▸ WORK ORDER: Start at the top of the records below and copy them exactly to the end.

*** Opening of DATA SECTION ***
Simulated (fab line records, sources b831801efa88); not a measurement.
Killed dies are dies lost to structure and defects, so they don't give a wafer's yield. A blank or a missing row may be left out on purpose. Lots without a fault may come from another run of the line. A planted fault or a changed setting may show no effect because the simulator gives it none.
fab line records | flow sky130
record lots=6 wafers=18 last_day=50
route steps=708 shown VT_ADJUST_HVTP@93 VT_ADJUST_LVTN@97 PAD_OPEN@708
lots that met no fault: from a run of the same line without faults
*** Close of DATA SECTION ***

▸ TASK OUTPUT:
Simulated (fab line records, sources b831801efa88); not a measurement.
Killed dies are dies lost to structure and defects, so they don't give a wafer's yield. A blank or a missing row may be left out on purpose. Lots without a fault may come from another run of the line. A planted fault or a changed setting may show no effect because the simulator gives it none.
fab line records | flow sky130
record lots=6 wafers=18 last_day=50
route steps=708 shown VT_ADJUST_HVTP@93 VT_ADJUST_LVTN@97 PAD_OPEN@708
lots that met no fault: from a run of the same line without faults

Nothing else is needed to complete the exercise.